--- BRIEF ---
Retype word for word the lines of the data below, from the first to the one bearing "Which tool did", with that one included.

[Start of Attachment]

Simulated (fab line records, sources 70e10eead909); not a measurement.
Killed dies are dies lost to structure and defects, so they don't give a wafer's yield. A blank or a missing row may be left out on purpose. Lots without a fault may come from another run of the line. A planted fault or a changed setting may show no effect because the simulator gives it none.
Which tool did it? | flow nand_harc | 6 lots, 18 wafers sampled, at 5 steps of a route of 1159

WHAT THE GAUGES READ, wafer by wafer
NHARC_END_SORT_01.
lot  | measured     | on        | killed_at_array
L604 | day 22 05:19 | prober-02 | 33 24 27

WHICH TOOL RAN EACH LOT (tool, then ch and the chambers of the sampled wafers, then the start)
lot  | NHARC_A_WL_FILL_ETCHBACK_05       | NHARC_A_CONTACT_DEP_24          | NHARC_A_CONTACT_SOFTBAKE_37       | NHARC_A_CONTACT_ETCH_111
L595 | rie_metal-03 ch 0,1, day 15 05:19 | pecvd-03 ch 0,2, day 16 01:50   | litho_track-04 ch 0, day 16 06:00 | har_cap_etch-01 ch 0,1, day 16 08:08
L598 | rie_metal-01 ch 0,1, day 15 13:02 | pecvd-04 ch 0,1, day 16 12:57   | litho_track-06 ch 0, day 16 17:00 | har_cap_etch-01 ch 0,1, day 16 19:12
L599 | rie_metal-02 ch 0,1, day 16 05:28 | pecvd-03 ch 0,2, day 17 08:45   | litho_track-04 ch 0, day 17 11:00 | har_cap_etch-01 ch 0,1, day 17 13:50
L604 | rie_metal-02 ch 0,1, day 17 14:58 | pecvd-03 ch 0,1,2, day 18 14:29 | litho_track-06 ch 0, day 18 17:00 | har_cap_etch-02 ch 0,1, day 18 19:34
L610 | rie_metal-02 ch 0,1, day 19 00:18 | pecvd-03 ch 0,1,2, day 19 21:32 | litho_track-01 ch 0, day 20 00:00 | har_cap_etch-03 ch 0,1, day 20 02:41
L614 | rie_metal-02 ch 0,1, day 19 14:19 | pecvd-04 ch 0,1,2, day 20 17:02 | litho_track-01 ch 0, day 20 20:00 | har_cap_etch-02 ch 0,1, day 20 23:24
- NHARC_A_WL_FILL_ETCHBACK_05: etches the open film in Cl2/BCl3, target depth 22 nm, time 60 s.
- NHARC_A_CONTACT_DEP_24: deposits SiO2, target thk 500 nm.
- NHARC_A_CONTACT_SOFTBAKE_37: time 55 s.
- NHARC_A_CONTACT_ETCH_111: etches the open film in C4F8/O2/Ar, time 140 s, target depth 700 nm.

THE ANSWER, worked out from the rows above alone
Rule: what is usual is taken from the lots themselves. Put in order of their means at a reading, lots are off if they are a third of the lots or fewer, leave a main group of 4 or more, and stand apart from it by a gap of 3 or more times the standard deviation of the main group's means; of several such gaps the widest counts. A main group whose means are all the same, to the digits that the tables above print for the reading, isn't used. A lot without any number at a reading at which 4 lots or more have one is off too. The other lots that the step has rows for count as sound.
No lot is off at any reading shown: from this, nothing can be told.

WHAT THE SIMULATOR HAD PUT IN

[End of Attachment]

--- ANSWER AREA ---
Simulated (fab line records, sources 70e10eead909); not a measurement.
Killed dies are dies lost to structure and defects, so they don't give a wafer's yield. A blank or a missing row may be left out on purpose. Lots without a fault may come from another run of the line. A planted fault or a changed setting may show no effect because the simulator gives it none.
Which tool did it? | flow nand_harc | 6 lots, 18 wafers sampled, at 5 steps of a route of 1159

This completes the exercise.